**WORK ITEM**
The lines from the start of the records through the one containing "R1: time from" are to be restated word for word; please include both ends.

***** RECORDS PROVIDED
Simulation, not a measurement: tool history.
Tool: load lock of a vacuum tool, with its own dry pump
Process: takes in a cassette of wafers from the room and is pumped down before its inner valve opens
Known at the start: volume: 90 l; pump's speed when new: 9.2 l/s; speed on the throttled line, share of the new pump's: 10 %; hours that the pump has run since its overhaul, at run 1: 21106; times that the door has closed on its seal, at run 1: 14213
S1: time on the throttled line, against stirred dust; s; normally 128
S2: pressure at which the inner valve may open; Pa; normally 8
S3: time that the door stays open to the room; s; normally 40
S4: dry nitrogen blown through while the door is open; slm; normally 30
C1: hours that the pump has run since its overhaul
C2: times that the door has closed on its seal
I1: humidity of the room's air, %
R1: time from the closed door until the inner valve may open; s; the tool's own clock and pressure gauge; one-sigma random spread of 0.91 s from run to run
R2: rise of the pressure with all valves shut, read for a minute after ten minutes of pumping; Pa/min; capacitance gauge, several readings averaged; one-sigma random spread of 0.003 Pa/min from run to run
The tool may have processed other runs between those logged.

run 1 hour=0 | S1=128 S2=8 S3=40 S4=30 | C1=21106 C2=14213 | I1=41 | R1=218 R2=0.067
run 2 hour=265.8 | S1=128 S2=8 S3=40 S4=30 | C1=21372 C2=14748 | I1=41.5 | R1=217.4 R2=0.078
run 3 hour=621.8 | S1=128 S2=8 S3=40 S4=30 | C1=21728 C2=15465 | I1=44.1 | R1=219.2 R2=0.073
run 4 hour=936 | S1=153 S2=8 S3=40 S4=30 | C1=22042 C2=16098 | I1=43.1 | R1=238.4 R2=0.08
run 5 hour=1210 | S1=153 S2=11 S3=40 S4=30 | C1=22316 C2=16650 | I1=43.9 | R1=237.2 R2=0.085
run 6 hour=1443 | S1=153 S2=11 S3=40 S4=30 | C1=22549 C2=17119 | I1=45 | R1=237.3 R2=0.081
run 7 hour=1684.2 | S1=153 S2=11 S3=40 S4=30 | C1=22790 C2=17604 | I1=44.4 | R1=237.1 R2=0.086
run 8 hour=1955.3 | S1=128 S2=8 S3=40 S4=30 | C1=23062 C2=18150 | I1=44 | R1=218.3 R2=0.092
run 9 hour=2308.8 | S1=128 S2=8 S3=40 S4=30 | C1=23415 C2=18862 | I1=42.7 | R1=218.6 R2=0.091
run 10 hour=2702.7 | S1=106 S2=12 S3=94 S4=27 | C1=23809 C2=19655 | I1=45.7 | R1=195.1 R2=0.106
**********

**EXERCISE OUTPUT**
Simulation, not a measurement: tool history.
Tool: load lock of a vacuum tool, with its own dry pump
Process: takes in a cassette of wafers from the room and is pumped down before its inner valve opens
Known at the start: volume: 90 l; pump's speed when new: 9.2 l/s; speed on the throttled line, share of the new pump's: 10 %; hours that the pump has run since its overhaul, at run 1: 21106; times that the door has closed on its seal, at run 1: 14213
S1: time on the throttled line, against stirred dust; s; normally 128
S2: pressure at which the inner valve may open; Pa; normally 8
S3: time that the door stays open to the room; s; normally 40
S4: dry nitrogen blown through while the door is open; slm; normally 30
C1: hours that the pump has run since its overhaul
C2: times that the door has closed on its seal
I1: humidity of the room's air, %
R1: time from the closed door until the inner valve may open; s; the tool's own clock and pressure gauge; one-sigma random spread of 0.91 s from run to run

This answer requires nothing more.